## Excerpted records
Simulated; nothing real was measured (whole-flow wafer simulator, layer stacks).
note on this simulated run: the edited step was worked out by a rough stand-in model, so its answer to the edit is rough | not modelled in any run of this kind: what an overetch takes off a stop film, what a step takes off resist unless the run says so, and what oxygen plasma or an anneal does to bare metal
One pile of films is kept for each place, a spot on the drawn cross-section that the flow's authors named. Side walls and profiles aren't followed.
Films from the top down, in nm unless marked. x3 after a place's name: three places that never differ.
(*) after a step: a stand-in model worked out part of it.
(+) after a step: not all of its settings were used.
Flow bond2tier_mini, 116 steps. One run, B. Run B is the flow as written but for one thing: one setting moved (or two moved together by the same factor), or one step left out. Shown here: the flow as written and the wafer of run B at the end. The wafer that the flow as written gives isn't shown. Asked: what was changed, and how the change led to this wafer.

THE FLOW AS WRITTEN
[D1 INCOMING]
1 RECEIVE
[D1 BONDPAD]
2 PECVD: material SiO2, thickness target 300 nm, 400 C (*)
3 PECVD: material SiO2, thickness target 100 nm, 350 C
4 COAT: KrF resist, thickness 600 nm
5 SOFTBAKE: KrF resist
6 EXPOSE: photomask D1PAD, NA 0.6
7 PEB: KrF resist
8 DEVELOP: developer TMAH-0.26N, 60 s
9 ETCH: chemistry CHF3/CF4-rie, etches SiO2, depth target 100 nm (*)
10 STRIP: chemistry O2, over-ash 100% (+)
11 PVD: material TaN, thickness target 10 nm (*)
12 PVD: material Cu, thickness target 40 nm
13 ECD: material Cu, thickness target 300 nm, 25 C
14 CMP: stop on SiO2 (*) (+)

## Work task
In the material above, find the line containing "Films from the" and the line containing "(+) after a", then write out exactly those two lines and every line between them, and nothing more.

## Answer area
Films from the top down, in nm unless marked. x3 after a place's name: three places that never differ.
(*) after a step: a stand-in model worked out part of it.
(+) after a step: not all of its settings were used.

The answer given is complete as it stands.